INFORMATION SHOWN section start

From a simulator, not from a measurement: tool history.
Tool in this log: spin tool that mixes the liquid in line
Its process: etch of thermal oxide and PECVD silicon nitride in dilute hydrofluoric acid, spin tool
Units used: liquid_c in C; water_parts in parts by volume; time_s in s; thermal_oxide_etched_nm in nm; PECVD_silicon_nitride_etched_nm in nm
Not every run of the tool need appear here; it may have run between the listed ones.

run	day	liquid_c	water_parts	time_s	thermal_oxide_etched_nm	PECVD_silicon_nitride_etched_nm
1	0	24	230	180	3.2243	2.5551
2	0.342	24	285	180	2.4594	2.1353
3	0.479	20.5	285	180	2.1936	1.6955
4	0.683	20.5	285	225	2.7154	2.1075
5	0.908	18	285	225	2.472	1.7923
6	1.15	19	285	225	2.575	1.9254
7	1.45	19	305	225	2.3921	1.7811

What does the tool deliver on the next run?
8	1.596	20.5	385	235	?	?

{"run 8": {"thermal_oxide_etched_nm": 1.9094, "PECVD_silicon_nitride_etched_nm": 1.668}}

INFORMATION SHOWN section end

§ WORK INSTRUCTION:
Beginning at the first line of the records, retype exactly every line up to and including the one with "Not every run".

§ EXERCISE RESULT:
From a simulator, not from a measurement: tool history.
Tool in this log: spin tool that mixes the liquid in line
Its process: etch of thermal oxide and PECVD silicon nitride in dilute hydrofluoric acid, spin tool
Units used: liquid_c in C; water_parts in parts by volume; time_s in s; thermal_oxide_etched_nm in nm; PECVD_silicon_nitride_etched_nm in nm
Not every run of the tool need appear here; it may have run between the listed ones.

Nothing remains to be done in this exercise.